Exercise: Only these lines are needed: the first line of the entries below through the line with "run 14 hour=170.4", each returned exactly.

Material shown:
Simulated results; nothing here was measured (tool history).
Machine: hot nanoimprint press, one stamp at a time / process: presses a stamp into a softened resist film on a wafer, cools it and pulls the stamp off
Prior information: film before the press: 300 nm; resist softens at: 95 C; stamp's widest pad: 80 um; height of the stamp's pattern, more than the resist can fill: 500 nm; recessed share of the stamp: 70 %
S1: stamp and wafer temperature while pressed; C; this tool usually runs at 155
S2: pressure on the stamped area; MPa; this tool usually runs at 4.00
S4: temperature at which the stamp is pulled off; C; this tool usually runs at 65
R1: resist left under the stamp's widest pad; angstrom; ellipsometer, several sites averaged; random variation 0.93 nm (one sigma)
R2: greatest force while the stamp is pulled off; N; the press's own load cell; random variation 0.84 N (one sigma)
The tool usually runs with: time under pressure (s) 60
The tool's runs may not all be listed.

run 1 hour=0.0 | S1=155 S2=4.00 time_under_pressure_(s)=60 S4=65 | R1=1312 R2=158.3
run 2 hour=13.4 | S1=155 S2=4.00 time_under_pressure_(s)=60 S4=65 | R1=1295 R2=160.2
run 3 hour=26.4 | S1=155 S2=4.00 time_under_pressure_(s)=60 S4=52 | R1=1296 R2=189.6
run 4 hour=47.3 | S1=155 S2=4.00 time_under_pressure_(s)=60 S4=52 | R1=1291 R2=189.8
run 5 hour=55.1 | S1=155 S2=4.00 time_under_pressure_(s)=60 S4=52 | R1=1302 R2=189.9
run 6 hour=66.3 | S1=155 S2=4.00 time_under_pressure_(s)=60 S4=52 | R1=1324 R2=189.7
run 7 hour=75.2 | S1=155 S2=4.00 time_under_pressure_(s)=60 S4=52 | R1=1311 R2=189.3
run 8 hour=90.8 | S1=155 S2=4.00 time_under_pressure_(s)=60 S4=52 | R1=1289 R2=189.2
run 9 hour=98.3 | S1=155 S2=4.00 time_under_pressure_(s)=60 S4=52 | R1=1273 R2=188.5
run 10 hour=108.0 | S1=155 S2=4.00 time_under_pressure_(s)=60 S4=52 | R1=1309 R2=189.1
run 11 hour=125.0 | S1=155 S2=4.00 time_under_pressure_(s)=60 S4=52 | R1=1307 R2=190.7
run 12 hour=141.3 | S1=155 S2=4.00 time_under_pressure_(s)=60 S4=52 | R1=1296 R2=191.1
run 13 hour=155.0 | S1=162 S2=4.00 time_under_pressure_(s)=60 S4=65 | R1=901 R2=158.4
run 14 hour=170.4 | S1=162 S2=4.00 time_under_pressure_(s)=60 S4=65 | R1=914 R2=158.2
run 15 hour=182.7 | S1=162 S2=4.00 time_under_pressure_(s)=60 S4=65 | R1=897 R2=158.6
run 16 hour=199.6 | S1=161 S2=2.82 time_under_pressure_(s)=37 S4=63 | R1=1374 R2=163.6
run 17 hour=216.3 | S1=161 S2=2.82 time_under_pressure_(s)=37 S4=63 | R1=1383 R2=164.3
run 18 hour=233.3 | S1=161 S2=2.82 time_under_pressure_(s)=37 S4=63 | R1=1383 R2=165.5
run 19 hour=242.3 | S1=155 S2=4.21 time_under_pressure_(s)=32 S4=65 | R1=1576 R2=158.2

Response area:
Simulated results; nothing here was measured (tool history).
Machine: hot nanoimprint press, one stamp at a time / process: presses a stamp into a softened resist film on a wafer, cools it and pulls the stamp off
Prior information: film before the press: 300 nm; resist softens at: 95 C; stamp's widest pad: 80 um; height of the stamp's pattern, more than the resist can fill: 500 nm; recessed share of the stamp: 70 %
S1: stamp and wafer temperature while pressed; C; this tool usually runs at 155
S2: pressure on the stamped area; MPa; this tool usually runs at 4.00
S4: temperature at which the stamp is pulled off; C; this tool usually runs at 65
R1: resist left under the stamp's widest pad; angstrom; ellipsometer, several sites averaged; random variation 0.93 nm (one sigma)
R2: greatest force while the stamp is pulled off; N; the press's own load cell; random variation 0.84 N (one sigma)
The tool usually runs with: time under pressure (s) 60
The tool's runs may not all be listed.

run 1 hour=0.0 | S1=155 S2=4.00 time_under_pressure_(s)=60 S4=65 | R1=1312 R2=158.3
run 2 hour=13.4 | S1=155 S2=4.00 time_under_pressure_(s)=60 S4=65 | R1=1295 R2=160.2
run 3 hour=26.4 | S1=155 S2=4.00 time_under_pressure_(s)=60 S4=52 | R1=1296 R2=189.6
run 4 hour=47.3 | S1=155 S2=4.00 time_under_pressure_(s)=60 S4=52 | R1=1291 R2=189.8
run 5 hour=55.1 | S1=155 S2=4.00 time_under_pressure_(s)=60 S4=52 | R1=1302 R2=189.9
run 6 hour=66.3 | S1=155 S2=4.00 time_under_pressure_(s)=60 S4=52 | R1=1324 R2=189.7
run 7 hour=75.2 | S1=155 S2=4.00 time_under_pressure_(s)=60 S4=52 | R1=1311 R2=189.3
run 8 hour=90.8 | S1=155 S2=4.00 time_under_pressure_(s)=60 S4=52 | R1=1289 R2=189.2
run 9 hour=98.3 | S1=155 S2=4.00 time_under_pressure_(s)=60 S4=52 | R1=1273 R2=188.5
run 10 hour=108.0 | S1=155 S2=4.00 time_under_pressure_(s)=60 S4=52 | R1=1309 R2=189.1
run 11 hour=125.0 | S1=155 S2=4.00 time_under_pressure_(s)=60 S4=52 | R1=1307 R2=190.7
run 12 hour=141.3 | S1=155 S2=4.00 time_under_pressure_(s)=60 S4=52 | R1=1296 R2=191.1
run 13 hour=155.0 | S1=162 S2=4.00 time_under_pressure_(s)=60 S4=65 | R1=901 R2=158.4
run 14 hour=170.4 | S1=162 S2=4.00 time_under_pressure_(s)=60 S4=65 | R1=914 R2=158.2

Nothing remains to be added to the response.